(Assignment): Reproduce, from the lines below, exactly the stretch that begins at the line containing "Many thanks" and ends at the line containing "feature,value,unit", both included.

************
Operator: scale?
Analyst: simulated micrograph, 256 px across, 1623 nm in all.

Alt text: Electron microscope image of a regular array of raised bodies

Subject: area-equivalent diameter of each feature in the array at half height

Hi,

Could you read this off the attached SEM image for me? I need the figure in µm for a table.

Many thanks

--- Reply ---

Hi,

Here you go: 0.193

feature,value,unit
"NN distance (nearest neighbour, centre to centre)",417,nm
************

(Exercise output):
Many thanks

--- Reply ---

Hi,

Here you go: 0.193

feature,value,unit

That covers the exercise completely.